◆ ◆ ◆
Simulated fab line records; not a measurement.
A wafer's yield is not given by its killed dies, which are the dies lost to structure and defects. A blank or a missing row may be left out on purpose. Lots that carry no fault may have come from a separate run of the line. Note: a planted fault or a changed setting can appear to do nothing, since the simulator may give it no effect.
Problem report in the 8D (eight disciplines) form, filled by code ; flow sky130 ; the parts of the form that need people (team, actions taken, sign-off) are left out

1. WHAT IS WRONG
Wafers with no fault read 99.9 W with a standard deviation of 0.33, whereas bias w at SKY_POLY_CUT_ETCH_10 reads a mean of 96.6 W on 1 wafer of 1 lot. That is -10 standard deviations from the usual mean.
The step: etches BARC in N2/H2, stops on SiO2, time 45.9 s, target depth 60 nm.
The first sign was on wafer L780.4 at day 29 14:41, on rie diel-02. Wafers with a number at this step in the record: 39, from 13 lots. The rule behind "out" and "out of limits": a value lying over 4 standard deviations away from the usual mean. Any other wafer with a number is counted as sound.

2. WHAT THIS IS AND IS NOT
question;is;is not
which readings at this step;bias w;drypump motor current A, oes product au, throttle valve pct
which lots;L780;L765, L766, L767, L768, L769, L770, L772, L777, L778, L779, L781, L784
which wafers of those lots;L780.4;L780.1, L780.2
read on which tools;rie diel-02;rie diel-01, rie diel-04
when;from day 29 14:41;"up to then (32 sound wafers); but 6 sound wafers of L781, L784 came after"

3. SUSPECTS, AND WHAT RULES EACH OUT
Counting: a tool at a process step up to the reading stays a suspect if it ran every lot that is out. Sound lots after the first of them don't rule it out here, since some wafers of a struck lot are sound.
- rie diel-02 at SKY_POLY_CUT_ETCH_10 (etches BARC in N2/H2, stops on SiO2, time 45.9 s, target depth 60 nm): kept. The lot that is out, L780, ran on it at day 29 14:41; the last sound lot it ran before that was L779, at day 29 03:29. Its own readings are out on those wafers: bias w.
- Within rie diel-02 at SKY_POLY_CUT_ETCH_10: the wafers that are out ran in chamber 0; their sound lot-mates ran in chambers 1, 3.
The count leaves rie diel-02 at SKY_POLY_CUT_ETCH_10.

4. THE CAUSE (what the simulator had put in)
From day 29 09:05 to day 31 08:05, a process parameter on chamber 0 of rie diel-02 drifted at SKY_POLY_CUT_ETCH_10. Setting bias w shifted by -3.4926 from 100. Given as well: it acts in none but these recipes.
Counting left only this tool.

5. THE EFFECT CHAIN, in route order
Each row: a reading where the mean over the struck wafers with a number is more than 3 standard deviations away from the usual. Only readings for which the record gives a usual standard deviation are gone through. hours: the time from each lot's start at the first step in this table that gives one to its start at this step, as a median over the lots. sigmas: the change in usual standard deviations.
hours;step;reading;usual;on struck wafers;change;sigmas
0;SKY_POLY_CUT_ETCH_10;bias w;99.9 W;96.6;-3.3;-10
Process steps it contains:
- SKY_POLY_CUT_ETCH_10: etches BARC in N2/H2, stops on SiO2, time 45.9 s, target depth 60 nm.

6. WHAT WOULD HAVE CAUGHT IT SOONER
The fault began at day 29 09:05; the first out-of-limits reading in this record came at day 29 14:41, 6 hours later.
◆ ◆ ◆

--- TASK ITEM ---
Only the lines from the start of the material through the line bearing "3. SUSPECTS, AND WHAT RULES EACH OUT" are needed, restated exactly, with both end lines included.

--- TASK RESPONSE ---
Simulated fab line records; not a measurement.
A wafer's yield is not given by its killed dies, which are the dies lost to structure and defects. A blank or a missing row may be left out on purpose. Lots that carry no fault may have come from a separate run of the line. Note: a planted fault or a changed setting can appear to do nothing, since the simulator may give it no effect.
Problem report in the 8D (eight disciplines) form, filled by code ; flow sky130 ; the parts of the form that need people (team, actions taken, sign-off) are left out

1. WHAT IS WRONG
Wafers with no fault read 99.9 W with a standard deviation of 0.33, whereas bias w at SKY_POLY_CUT_ETCH_10 reads a mean of 96.6 W on 1 wafer of 1 lot. That is -10 standard deviations from the usual mean.
The step: etches BARC in N2/H2, stops on SiO2, time 45.9 s, target depth 60 nm.
The first sign was on wafer L780.4 at day 29 14:41, on rie diel-02. Wafers with a number at this step in the record: 39, from 13 lots. The rule behind "out" and "out of limits": a value lying over 4 standard deviations away from the usual mean. Any other wafer with a number is counted as sound.

2. WHAT THIS IS AND IS NOT
question;is;is not
which readings at this step;bias w;drypump motor current A, oes product au, throttle valve pct
which lots;L780;L765, L766, L767, L768, L769, L770, L772, L777, L778, L779, L781, L784
which wafers of those lots;L780.4;L780.1, L780.2
read on which tools;rie diel-02;rie diel-01, rie diel-04
when;from day 29 14:41;"up to then (32 sound wafers); but 6 sound wafers of L781, L784 came after"

3. SUSPECTS, AND WHAT RULES EACH OUT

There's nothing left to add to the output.